━━━━━ Record set
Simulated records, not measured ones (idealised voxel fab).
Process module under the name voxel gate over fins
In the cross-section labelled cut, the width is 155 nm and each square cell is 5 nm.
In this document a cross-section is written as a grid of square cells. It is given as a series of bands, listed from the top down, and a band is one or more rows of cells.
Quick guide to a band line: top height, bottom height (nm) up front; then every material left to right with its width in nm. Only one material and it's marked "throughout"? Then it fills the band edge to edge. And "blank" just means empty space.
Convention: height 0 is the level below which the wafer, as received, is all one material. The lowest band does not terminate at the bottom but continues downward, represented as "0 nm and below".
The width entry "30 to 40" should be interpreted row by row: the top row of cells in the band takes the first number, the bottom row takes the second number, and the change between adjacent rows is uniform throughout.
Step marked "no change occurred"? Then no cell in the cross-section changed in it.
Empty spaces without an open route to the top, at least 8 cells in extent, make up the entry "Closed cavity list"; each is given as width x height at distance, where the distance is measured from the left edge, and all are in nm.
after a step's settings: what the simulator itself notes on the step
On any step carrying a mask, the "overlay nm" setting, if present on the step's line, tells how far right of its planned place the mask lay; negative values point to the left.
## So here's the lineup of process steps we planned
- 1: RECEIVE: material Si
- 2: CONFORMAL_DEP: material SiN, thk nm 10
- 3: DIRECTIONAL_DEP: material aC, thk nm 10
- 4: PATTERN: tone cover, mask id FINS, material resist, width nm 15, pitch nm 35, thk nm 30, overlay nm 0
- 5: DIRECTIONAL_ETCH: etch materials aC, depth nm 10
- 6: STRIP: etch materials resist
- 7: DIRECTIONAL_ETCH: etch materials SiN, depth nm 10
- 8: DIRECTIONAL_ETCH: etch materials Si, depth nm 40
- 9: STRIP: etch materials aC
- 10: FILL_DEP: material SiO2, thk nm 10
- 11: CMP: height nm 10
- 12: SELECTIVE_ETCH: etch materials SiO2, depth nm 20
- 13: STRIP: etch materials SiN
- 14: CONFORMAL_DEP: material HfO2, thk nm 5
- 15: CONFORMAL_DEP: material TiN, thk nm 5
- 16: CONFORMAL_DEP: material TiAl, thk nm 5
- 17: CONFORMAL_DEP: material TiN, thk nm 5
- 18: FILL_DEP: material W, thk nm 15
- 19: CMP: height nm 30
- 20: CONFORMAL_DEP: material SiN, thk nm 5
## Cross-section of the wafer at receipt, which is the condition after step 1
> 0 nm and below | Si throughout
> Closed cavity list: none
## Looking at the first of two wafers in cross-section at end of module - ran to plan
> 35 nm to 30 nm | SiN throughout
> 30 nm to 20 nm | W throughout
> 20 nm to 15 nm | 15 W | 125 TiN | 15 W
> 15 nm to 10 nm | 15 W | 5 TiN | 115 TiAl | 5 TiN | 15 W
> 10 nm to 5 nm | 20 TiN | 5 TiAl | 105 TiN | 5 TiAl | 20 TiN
━━━━━━━━━━

▸ **Work item**
Repeat the entries verbatim through the line with "Quick guide to".

▸ **Problem solution**
Simulated records, not measured ones (idealised voxel fab).
Process module under the name voxel gate over fins
In the cross-section labelled cut, the width is 155 nm and each square cell is 5 nm.
In this document a cross-section is written as a grid of square cells. It is given as a series of bands, listed from the top down, and a band is one or more rows of cells.
Quick guide to a band line: top height, bottom height (nm) up front; then every material left to right with its width in nm. Only one material and it's marked "throughout"? Then it fills the band edge to edge. And "blank" just means empty space.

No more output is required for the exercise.